__Assignment__
Make an exact copy of the entries that come next.

** Opening Provided information block **

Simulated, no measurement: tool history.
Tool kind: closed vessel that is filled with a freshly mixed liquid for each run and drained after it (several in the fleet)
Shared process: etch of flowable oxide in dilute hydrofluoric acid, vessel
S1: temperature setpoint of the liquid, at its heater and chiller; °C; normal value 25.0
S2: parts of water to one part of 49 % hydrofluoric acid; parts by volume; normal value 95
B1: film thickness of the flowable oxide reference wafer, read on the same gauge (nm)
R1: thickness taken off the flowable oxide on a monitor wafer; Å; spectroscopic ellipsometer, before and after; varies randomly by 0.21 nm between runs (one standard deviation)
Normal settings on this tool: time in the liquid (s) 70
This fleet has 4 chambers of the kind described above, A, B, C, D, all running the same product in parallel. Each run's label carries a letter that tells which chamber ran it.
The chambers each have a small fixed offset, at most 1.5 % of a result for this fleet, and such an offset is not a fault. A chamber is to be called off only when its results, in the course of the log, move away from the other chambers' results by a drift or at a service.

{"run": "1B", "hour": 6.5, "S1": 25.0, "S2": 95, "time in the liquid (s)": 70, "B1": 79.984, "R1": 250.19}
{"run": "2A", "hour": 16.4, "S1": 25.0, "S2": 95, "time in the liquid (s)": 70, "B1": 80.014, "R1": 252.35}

** Closing Provided information block **

__Exercise result__
Simulated, no measurement: tool history.
Tool kind: closed vessel that is filled with a freshly mixed liquid for each run and drained after it (several in the fleet)
Shared process: etch of flowable oxide in dilute hydrofluoric acid, vessel
S1: temperature setpoint of the liquid, at its heater and chiller; °C; normal value 25.0
S2: parts of water to one part of 49 % hydrofluoric acid; parts by volume; normal value 95
B1: film thickness of the flowable oxide reference wafer, read on the same gauge (nm)
R1: thickness taken off the flowable oxide on a monitor wafer; Å; spectroscopic ellipsometer, before and after; varies randomly by 0.21 nm between runs (one standard deviation)
Normal settings on this tool: time in the liquid (s) 70
This fleet has 4 chambers of the kind described above, A, B, C, D, all running the same product in parallel. Each run's label carries a letter that tells which chamber ran it.
The chambers each have a small fixed offset, at most 1.5 % of a result for this fleet, and such an offset is not a fault. A chamber is to be called off only when its results, in the course of the log, move away from the other chambers' results by a drift or at a service.

{"run": "1B", "hour": 6.5, "S1": 25.0, "S2": 95, "time in the liquid (s)": 70, "B1": 79.984, "R1": 250.19}
{"run": "2A", "hour": 16.4, "S1": 25.0, "S2": 95, "time in the liquid (s)": 70, "B1": 80.014, "R1": 252.35}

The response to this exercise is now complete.